## Work instruction
The data must be returned in full, with no character altered.

## Provided material
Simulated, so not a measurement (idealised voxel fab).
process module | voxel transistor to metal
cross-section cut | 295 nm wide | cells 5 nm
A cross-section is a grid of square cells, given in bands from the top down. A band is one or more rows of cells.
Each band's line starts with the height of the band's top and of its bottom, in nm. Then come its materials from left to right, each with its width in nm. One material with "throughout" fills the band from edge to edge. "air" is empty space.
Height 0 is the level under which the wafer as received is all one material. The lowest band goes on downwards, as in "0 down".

## Response
Simulated, so not a measurement (idealised voxel fab).
process module | voxel transistor to metal
cross-section cut | 295 nm wide | cells 5 nm
A cross-section is a grid of square cells, given in bands from the top down. A band is one or more rows of cells.
Each band's line starts with the height of the band's top and of its bottom, in nm. Then come its materials from left to right, each with its width in nm. One material with "throughout" fills the band from edge to edge. "air" is empty space.
Height 0 is the level under which the wafer as received is all one material. The lowest band goes on downwards, as in "0 down".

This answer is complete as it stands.